**REQUIRED ACTION:** Write out, unaltered, each line from the top of the records below down to the line where "B1: reference wafer" appears, that line included.

**DATASET CONTENT:**
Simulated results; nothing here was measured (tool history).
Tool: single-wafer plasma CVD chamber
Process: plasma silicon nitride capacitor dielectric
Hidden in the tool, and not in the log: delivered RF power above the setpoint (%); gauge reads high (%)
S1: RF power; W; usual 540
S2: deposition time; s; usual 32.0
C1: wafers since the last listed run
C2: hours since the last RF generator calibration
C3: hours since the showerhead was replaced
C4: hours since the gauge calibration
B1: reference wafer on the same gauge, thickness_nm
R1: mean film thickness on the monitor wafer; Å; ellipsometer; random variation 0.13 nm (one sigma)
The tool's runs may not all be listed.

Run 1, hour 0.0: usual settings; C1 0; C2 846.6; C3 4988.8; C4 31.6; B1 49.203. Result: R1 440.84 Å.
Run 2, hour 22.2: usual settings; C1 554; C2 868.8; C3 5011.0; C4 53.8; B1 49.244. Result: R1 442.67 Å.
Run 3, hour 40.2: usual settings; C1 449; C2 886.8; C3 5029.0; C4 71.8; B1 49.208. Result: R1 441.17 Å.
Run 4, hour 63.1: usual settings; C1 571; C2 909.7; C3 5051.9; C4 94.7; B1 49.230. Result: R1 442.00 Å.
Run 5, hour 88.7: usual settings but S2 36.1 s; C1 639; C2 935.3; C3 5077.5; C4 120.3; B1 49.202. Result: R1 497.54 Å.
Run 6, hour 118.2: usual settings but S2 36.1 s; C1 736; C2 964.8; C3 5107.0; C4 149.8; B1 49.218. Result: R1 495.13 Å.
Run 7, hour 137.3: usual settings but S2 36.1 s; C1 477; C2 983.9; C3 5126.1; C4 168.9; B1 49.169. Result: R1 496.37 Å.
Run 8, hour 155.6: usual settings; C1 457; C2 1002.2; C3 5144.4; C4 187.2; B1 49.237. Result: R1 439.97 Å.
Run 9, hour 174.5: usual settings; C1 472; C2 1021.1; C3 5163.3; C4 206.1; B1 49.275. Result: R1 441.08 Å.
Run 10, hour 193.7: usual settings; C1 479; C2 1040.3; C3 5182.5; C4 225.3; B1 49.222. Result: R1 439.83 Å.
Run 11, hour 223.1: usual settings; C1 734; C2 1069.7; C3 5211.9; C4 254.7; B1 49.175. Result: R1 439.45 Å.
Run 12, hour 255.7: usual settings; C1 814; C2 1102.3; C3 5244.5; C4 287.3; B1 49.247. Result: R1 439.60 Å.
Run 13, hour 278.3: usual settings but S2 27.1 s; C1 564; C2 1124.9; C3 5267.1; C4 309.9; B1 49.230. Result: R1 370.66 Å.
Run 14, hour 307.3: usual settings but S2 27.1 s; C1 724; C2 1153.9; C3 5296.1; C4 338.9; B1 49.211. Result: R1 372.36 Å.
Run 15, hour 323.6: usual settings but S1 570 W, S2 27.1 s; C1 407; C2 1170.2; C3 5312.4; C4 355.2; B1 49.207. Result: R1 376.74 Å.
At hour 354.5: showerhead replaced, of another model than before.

**TASK SOLUTION:**
Simulated results; nothing here was measured (tool history).
Tool: single-wafer plasma CVD chamber
Process: plasma silicon nitride capacitor dielectric
Hidden in the tool, and not in the log: delivered RF power above the setpoint (%); gauge reads high (%)
S1: RF power; W; usual 540
S2: deposition time; s; usual 32.0
C1: wafers since the last listed run
C2: hours since the last RF generator calibration
C3: hours since the showerhead was replaced
C4: hours since the gauge calibration
B1: reference wafer on the same gauge, thickness_nm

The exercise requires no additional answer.